───── PROVIDED MATERIAL
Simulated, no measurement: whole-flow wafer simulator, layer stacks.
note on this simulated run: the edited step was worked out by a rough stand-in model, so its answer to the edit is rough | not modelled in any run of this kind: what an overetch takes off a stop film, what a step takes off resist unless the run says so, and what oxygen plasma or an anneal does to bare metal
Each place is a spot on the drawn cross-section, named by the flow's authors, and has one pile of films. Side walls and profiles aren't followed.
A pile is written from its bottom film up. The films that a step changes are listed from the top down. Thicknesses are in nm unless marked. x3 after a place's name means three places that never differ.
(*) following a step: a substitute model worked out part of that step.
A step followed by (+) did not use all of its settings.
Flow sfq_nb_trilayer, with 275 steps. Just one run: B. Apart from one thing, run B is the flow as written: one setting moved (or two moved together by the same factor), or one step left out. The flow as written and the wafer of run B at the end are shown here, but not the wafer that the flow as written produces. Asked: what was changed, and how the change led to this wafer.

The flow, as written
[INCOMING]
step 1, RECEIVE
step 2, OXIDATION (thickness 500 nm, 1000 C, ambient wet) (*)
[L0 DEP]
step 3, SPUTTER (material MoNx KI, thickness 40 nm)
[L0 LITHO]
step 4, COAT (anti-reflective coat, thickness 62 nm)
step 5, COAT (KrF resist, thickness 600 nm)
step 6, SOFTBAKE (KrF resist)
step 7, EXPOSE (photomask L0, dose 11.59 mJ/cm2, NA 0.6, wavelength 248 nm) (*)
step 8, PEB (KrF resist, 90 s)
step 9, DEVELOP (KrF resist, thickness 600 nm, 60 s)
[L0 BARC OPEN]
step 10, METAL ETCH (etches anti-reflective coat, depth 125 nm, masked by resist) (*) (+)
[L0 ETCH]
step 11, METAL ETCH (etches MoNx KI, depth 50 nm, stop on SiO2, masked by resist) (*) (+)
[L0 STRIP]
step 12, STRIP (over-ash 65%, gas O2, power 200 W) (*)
──────────

**WORK TASK**
Would you output, unchanged, each line from the start of the records to the line that holds "note on this", both included and nothing else?

**RESPONSE**
Simulated, no measurement: whole-flow wafer simulator, layer stacks.
note on this simulated run: the edited step was worked out by a rough stand-in model, so its answer to the edit is rough | not modelled in any run of this kind: what an overetch takes off a stop film, what a step takes off resist unless the run says so, and what oxygen plasma or an anneal does to bare metal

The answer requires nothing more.